Work order >> Up through the line that contains "Killed dies are", retype the entries exactly, beginning at the very first line.

Raw data >>
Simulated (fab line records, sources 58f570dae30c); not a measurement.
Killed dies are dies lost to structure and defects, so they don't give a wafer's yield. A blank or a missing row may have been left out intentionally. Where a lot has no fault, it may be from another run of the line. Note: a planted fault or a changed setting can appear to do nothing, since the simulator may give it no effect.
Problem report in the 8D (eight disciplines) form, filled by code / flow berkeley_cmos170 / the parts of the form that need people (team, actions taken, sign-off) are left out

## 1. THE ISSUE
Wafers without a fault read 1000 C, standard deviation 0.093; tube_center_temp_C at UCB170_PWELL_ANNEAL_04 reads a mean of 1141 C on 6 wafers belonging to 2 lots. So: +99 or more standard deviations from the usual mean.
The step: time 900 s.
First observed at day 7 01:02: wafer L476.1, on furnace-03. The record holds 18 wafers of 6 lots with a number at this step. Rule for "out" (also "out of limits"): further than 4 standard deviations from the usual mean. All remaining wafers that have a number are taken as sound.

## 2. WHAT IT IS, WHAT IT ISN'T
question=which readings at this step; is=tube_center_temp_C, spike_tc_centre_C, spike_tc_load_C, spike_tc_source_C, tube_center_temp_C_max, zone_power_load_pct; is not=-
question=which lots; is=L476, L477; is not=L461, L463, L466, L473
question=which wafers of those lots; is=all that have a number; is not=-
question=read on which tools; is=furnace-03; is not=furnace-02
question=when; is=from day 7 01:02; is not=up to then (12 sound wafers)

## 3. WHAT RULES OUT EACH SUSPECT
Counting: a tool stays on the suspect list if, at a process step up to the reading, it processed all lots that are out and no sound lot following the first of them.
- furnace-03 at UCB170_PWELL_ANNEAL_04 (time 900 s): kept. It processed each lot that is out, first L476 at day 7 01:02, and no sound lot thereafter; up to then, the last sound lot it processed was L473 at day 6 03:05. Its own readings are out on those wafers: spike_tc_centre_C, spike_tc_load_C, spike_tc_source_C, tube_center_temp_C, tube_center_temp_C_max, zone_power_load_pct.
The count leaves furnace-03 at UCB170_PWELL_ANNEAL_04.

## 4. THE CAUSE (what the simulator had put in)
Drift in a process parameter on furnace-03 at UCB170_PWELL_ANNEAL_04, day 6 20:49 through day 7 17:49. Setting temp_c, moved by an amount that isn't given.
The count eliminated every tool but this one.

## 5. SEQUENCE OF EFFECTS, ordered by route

Worked solution >>
Simulated (fab line records, sources 58f570dae30c); not a measurement.
Killed dies are dies lost to structure and defects, so they don't give a wafer's yield. A blank or a missing row may have been left out intentionally. Where a lot has no fault, it may be from another run of the line. Note: a planted fault or a changed setting can appear to do nothing, since the simulator may give it no effect.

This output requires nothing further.